━━━ Study material ━━━

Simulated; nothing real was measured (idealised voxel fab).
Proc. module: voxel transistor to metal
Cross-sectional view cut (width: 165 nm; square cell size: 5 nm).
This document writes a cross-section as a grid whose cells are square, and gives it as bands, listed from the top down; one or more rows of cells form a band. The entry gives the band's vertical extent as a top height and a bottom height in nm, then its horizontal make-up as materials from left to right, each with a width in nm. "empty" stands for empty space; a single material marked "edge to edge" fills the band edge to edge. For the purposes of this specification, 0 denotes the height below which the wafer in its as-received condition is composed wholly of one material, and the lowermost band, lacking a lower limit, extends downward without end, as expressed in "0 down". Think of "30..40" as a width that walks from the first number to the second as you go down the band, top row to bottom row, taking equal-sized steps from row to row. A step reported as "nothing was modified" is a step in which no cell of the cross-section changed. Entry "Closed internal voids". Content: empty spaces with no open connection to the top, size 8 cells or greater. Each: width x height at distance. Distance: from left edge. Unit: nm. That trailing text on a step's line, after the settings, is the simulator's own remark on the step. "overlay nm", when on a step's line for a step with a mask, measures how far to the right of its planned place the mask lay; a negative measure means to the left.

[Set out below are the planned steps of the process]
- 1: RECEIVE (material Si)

━━━

Exercise:
The entries above must be retyped exactly, down to the last character.

Task answer:
Simulated; nothing real was measured (idealised voxel fab).
Proc. module: voxel transistor to metal
Cross-sectional view cut (width: 165 nm; square cell size: 5 nm).
This document writes a cross-section as a grid whose cells are square, and gives it as bands, listed from the top down; one or more rows of cells form a band. The entry gives the band's vertical extent as a top height and a bottom height in nm, then its horizontal make-up as materials from left to right, each with a width in nm. "empty" stands for empty space; a single material marked "edge to edge" fills the band edge to edge. For the purposes of this specification, 0 denotes the height below which the wafer in its as-received condition is composed wholly of one material, and the lowermost band, lacking a lower limit, extends downward without end, as expressed in "0 down". Think of "30..40" as a width that walks from the first number to the second as you go down the band, top row to bottom row, taking equal-sized steps from row to row. A step reported as "nothing was modified" is a step in which no cell of the cross-section changed. Entry "Closed internal voids". Content: empty spaces with no open connection to the top, size 8 cells or greater. Each: width x height at distance. Distance: from left edge. Unit: nm. That trailing text on a step's line, after the settings, is the simulator's own remark on the step. "overlay nm", when on a step's line for a step with a mask, measures how far to the right of its planned place the mask lay; a negative measure means to the left.

[Set out below are the planned steps of the process]
- 1: RECEIVE (material Si)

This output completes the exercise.